# Activity
Every line of the data is to be transcribed as it stands.

BEGIN

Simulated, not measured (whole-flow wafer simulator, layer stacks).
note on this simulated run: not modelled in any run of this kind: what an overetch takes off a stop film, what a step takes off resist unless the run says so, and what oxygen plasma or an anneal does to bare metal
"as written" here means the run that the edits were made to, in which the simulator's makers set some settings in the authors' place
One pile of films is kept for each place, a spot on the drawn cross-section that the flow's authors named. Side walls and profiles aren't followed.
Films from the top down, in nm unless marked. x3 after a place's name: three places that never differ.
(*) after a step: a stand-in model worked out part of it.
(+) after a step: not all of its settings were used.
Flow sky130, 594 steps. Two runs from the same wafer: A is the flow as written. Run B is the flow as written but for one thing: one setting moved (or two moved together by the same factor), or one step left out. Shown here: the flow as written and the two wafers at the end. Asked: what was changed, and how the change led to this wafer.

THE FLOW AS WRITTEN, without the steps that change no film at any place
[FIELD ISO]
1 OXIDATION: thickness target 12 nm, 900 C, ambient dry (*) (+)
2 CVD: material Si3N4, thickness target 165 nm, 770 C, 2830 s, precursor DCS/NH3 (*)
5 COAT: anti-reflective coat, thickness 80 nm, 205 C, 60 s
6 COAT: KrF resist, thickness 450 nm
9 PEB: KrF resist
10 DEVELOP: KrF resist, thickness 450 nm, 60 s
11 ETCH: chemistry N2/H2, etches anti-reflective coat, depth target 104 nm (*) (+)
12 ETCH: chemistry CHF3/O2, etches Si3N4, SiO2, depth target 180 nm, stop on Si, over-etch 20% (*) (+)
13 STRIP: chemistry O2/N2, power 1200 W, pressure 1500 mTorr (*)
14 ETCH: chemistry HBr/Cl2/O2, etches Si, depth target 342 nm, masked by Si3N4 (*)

END

# Expected answer
Simulated, not measured (whole-flow wafer simulator, layer stacks).
note on this simulated run: not modelled in any run of this kind: what an overetch takes off a stop film, what a step takes off resist unless the run says so, and what oxygen plasma or an anneal does to bare metal
"as written" here means the run that the edits were made to, in which the simulator's makers set some settings in the authors' place
One pile of films is kept for each place, a spot on the drawn cross-section that the flow's authors named. Side walls and profiles aren't followed.
Films from the top down, in nm unless marked. x3 after a place's name: three places that never differ.
(*) after a step: a stand-in model worked out part of it.
(+) after a step: not all of its settings were used.
Flow sky130, 594 steps. Two runs from the same wafer: A is the flow as written. Run B is the flow as written but for one thing: one setting moved (or two moved together by the same factor), or one step left out. Shown here: the flow as written and the two wafers at the end. Asked: what was changed, and how the change led to this wafer.

THE FLOW AS WRITTEN, without the steps that change no film at any place
[FIELD ISO]
1 OXIDATION: thickness target 12 nm, 900 C, ambient dry (*) (+)
2 CVD: material Si3N4, thickness target 165 nm, 770 C, 2830 s, precursor DCS/NH3 (*)
5 COAT: anti-reflective coat, thickness 80 nm, 205 C, 60 s
6 COAT: KrF resist, thickness 450 nm
9 PEB: KrF resist
10 DEVELOP: KrF resist, thickness 450 nm, 60 s
11 ETCH: chemistry N2/H2, etches anti-reflective coat, depth target 104 nm (*) (+)
12 ETCH: chemistry CHF3/O2, etches Si3N4, SiO2, depth target 180 nm, stop on Si, over-etch 20% (*) (+)
13 STRIP: chemistry O2/N2, power 1200 W, pressure 1500 mTorr (*)
14 ETCH: chemistry HBr/Cl2/O2, etches Si, depth target 342 nm, masked by Si3N4 (*)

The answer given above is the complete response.